### REQUIREMENT
Each line from the start of the listing below through the line containing "Run 2, hour" should be reproduced exactly, with no others.

### MATERIAL SHOWN
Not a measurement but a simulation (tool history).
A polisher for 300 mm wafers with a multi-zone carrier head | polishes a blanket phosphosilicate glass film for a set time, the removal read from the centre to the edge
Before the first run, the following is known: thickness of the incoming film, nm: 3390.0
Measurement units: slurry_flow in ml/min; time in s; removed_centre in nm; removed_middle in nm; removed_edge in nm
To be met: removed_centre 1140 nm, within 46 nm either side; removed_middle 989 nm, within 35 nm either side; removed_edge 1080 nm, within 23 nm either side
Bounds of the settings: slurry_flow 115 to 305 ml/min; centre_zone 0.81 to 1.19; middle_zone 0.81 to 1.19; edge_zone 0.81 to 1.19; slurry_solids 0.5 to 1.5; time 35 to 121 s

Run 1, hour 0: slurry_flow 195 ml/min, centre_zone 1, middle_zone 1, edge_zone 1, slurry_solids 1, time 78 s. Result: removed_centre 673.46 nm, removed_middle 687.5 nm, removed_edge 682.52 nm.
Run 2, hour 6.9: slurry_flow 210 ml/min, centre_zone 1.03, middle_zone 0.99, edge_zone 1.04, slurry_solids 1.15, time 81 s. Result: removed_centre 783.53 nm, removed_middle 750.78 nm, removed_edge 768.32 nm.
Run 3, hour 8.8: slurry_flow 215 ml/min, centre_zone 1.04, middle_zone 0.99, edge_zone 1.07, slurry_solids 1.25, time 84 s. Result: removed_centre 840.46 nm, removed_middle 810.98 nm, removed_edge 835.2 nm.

### RESPONSE
Not a measurement but a simulation (tool history).
A polisher for 300 mm wafers with a multi-zone carrier head | polishes a blanket phosphosilicate glass film for a set time, the removal read from the centre to the edge
Before the first run, the following is known: thickness of the incoming film, nm: 3390.0
Measurement units: slurry_flow in ml/min; time in s; removed_centre in nm; removed_middle in nm; removed_edge in nm
To be met: removed_centre 1140 nm, within 46 nm either side; removed_middle 989 nm, within 35 nm either side; removed_edge 1080 nm, within 23 nm either side
Bounds of the settings: slurry_flow 115 to 305 ml/min; centre_zone 0.81 to 1.19; middle_zone 0.81 to 1.19; edge_zone 0.81 to 1.19; slurry_solids 0.5 to 1.5; time 35 to 121 s

Run 1, hour 0: slurry_flow 195 ml/min, centre_zone 1, middle_zone 1, edge_zone 1, slurry_solids 1, time 78 s. Result: removed_centre 673.46 nm, removed_middle 687.5 nm, removed_edge 682.52 nm.
Run 2, hour 6.9: slurry_flow 210 ml/min, centre_zone 1.03, middle_zone 0.99, edge_zone 1.04, slurry_solids 1.15, time 81 s. Result: removed_centre 783.53 nm, removed_middle 750.78 nm, removed_edge 768.32 nm.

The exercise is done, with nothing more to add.